▶ [WORK REQUEST]:
All lines of the listing below must be reproduced character for character.

------------------------
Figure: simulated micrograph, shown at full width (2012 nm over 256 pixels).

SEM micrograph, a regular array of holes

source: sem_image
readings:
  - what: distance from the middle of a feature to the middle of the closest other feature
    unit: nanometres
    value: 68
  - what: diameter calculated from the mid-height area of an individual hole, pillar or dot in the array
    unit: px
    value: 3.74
------------------------

▶ [RESPONSE AREA]:
Figure: simulated micrograph, shown at full width (2012 nm over 256 pixels).

SEM micrograph, a regular array of holes

source: sem_image
readings:
  - what: distance from the middle of a feature to the middle of the closest other feature
    unit: nanometres
    value: 68
  - what: diameter calculated from the mid-height area of an individual hole, pillar or dot in the array
    unit: px
    value: 3.74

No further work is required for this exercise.